> _Action item_:
Each record below should be set down exactly.

> _Provided material_:

-- Opening Marker --

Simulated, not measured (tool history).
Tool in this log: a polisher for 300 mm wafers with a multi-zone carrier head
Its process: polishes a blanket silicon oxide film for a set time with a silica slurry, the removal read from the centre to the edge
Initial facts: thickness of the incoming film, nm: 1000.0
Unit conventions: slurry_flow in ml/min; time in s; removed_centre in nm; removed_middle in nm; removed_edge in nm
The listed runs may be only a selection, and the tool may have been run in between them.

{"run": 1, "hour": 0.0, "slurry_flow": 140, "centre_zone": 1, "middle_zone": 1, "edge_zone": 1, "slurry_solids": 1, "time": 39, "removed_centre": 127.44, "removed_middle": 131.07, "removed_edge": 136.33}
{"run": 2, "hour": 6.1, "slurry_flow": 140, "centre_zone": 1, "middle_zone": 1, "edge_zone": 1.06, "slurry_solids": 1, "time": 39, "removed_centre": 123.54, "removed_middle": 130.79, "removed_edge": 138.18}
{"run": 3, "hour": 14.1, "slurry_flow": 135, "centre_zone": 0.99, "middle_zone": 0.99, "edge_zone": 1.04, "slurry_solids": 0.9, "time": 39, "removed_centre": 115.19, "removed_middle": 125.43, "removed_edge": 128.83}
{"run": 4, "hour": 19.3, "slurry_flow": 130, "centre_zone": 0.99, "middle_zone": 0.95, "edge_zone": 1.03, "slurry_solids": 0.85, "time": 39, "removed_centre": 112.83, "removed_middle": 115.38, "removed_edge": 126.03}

-- Closing Marker --

> _Solution_:
Simulated, not measured (tool history).
Tool in this log: a polisher for 300 mm wafers with a multi-zone carrier head
Its process: polishes a blanket silicon oxide film for a set time with a silica slurry, the removal read from the centre to the edge
Initial facts: thickness of the incoming film, nm: 1000.0
Unit conventions: slurry_flow in ml/min; time in s; removed_centre in nm; removed_middle in nm; removed_edge in nm
The listed runs may be only a selection, and the tool may have been run in between them.

{"run": 1, "hour": 0.0, "slurry_flow": 140, "centre_zone": 1, "middle_zone": 1, "edge_zone": 1, "slurry_solids": 1, "time": 39, "removed_centre": 127.44, "removed_middle": 131.07, "removed_edge": 136.33}
{"run": 2, "hour": 6.1, "slurry_flow": 140, "centre_zone": 1, "middle_zone": 1, "edge_zone": 1.06, "slurry_solids": 1, "time": 39, "removed_centre": 123.54, "removed_middle": 130.79, "removed_edge": 138.18}
{"run": 3, "hour": 14.1, "slurry_flow": 135, "centre_zone": 0.99, "middle_zone": 0.99, "edge_zone": 1.04, "slurry_solids": 0.9, "time": 39, "removed_centre": 115.19, "removed_middle": 125.43, "removed_edge": 128.83}
{"run": 4, "hour": 19.3, "slurry_flow": 130, "centre_zone": 0.99, "middle_zone": 0.95, "edge_zone": 1.03, "slurry_solids": 0.85, "time": 39, "removed_centre": 112.83, "removed_middle": 115.38, "removed_edge": 126.03}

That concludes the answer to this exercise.